◆ **WORK TASK**
From the entries below, transcribe exactly the lines between the line holding "Flow sky130, steps" and the line holding "5 | COAT | anti-reflective", inclusive; skip all other lines.

--- START ---
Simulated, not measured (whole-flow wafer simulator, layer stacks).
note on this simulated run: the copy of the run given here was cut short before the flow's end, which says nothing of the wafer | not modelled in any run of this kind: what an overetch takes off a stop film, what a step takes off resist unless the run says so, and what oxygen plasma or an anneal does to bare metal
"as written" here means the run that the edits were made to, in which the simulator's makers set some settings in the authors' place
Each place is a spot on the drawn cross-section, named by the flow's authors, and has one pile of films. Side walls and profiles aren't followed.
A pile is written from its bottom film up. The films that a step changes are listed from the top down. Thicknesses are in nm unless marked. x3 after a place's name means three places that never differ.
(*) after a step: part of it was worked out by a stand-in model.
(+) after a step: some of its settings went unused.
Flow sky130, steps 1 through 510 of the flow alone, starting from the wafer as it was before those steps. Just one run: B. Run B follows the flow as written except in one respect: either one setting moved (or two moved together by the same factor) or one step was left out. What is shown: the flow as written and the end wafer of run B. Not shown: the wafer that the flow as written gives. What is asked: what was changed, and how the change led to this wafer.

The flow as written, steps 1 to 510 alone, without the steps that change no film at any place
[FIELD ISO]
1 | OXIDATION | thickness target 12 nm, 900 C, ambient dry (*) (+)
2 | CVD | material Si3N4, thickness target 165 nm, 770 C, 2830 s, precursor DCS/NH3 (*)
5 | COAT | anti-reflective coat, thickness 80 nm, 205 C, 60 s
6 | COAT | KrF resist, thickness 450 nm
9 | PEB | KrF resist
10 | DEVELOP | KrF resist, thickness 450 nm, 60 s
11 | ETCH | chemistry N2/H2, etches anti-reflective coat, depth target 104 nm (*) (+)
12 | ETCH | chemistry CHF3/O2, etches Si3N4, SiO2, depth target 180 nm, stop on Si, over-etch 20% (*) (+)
--- END ---

◆ **TASK ANSWER**
Flow sky130, steps 1 through 510 of the flow alone, starting from the wafer as it was before those steps. Just one run: B. Run B follows the flow as written except in one respect: either one setting moved (or two moved together by the same factor) or one step was left out. What is shown: the flow as written and the end wafer of run B. Not shown: the wafer that the flow as written gives. What is asked: what was changed, and how the change led to this wafer.

The flow as written, steps 1 to 510 alone, without the steps that change no film at any place
[FIELD ISO]
1 | OXIDATION | thickness target 12 nm, 900 C, ambient dry (*) (+)
2 | CVD | material Si3N4, thickness target 165 nm, 770 C, 2830 s, precursor DCS/NH3 (*)
5 | COAT | anti-reflective coat, thickness 80 nm, 205 C, 60 s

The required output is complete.